• • • • • • •
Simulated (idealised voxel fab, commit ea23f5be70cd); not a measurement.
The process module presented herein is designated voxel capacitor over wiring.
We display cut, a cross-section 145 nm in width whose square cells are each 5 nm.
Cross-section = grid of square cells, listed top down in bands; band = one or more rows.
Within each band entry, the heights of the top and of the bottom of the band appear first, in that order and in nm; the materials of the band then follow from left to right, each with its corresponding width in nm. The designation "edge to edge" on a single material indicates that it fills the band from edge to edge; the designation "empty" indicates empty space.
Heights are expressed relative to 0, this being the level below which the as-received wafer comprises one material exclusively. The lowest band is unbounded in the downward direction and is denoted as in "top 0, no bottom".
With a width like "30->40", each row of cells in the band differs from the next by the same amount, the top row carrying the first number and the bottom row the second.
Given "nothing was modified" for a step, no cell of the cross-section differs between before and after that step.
• • • • • • •

• WORK INSTRUCTION: A precise copy of all the records is needed.

• TASK RESPONSE:
Simulated (idealised voxel fab, commit ea23f5be70cd); not a measurement.
The process module presented herein is designated voxel capacitor over wiring.
We display cut, a cross-section 145 nm in width whose square cells are each 5 nm.
Cross-section = grid of square cells, listed top down in bands; band = one or more rows.
Within each band entry, the heights of the top and of the bottom of the band appear first, in that order and in nm; the materials of the band then follow from left to right, each with its corresponding width in nm. The designation "edge to edge" on a single material indicates that it fills the band from edge to edge; the designation "empty" indicates empty space.
Heights are expressed relative to 0, this being the level below which the as-received wafer comprises one material exclusively. The lowest band is unbounded in the downward direction and is denoted as in "top 0, no bottom".
With a width like "30->40", each row of cells in the band differs from the next by the same amount, the top row carrying the first number and the bottom row the second.
Given "nothing was modified" for a step, no cell of the cross-section differs between before and after that step.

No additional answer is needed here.